- **Recorded data**
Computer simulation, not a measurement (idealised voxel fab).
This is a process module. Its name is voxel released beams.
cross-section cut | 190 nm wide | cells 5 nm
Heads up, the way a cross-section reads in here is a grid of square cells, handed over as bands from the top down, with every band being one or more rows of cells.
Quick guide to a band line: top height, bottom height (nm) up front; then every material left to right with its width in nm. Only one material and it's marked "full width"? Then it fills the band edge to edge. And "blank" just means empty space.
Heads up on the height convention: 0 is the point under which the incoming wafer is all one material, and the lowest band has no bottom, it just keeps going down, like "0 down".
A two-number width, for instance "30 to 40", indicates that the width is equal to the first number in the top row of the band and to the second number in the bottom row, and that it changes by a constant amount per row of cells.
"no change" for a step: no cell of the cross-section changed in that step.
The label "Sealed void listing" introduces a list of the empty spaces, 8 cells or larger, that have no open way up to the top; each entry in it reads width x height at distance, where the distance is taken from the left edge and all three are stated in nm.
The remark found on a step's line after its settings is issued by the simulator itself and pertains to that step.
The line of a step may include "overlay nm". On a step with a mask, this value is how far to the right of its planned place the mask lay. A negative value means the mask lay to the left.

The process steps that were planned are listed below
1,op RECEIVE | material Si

- **Action item**
Write out exactly, please, the lines beginning at the start of the material and ending with the line that holds "Heads up on", both included.

- **Written answer**
Computer simulation, not a measurement (idealised voxel fab).
This is a process module. Its name is voxel released beams.
cross-section cut | 190 nm wide | cells 5 nm
Heads up, the way a cross-section reads in here is a grid of square cells, handed over as bands from the top down, with every band being one or more rows of cells.
Quick guide to a band line: top height, bottom height (nm) up front; then every material left to right with its width in nm. Only one material and it's marked "full width"? Then it fills the band edge to edge. And "blank" just means empty space.
Heads up on the height convention: 0 is the point under which the incoming wafer is all one material, and the lowest band has no bottom, it just keeps going down, like "0 down".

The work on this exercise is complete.